■ EXERCISE ■
Exactly as given, write out all the entries again.

■ PROVIDED RECORDS ■
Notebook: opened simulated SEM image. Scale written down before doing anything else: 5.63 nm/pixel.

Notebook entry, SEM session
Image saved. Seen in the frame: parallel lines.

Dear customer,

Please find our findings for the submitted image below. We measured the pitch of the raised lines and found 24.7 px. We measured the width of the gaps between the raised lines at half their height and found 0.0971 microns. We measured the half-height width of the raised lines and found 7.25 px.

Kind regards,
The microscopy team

■ RESPONSE ■
Notebook: opened simulated SEM image. Scale written down before doing anything else: 5.63 nm/pixel.

Notebook entry, SEM session
Image saved. Seen in the frame: parallel lines.

Dear customer,

Please find our findings for the submitted image below. We measured the pitch of the raised lines and found 24.7 px. We measured the width of the gaps between the raised lines at half their height and found 0.0971 microns. We measured the half-height width of the raised lines and found 7.25 px.

Kind regards,
The microscopy team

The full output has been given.